WORK ITEM | Beginning at the top of the listing, repeat each line exactly until the line with "Study the electron" has been repeated too.

DATA PROVIDED |
★ ★ ★ ★

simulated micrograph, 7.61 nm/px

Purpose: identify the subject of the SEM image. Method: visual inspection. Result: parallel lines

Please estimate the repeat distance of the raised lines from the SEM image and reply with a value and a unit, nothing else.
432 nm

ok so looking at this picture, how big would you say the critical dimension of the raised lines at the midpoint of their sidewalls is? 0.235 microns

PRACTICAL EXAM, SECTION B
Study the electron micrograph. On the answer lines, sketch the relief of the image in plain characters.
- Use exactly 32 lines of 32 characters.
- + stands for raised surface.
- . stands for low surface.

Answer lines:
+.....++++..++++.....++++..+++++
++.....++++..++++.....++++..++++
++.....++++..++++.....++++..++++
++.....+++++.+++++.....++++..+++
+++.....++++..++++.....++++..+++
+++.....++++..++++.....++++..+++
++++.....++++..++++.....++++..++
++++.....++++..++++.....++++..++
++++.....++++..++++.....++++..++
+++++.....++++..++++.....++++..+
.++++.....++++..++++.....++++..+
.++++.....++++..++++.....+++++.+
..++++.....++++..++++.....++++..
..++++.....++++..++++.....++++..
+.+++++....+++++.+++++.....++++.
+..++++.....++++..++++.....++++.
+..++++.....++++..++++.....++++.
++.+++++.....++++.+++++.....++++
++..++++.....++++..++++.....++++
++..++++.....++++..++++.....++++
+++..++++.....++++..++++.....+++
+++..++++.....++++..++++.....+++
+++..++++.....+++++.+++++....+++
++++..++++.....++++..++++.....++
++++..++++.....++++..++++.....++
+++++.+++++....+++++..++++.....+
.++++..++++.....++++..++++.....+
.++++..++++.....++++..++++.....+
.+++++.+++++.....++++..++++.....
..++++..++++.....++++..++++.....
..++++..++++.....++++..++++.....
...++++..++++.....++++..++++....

★ ★ ★ ★

EXERCISE ANSWER |
simulated micrograph, 7.61 nm/px

Purpose: identify the subject of the SEM image. Method: visual inspection. Result: parallel lines

Please estimate the repeat distance of the raised lines from the SEM image and reply with a value and a unit, nothing else.
432 nm

ok so looking at this picture, how big would you say the critical dimension of the raised lines at the midpoint of their sidewalls is? 0.235 microns

PRACTICAL EXAM, SECTION B
Study the electron micrograph. On the answer lines, sketch the relief of the image in plain characters.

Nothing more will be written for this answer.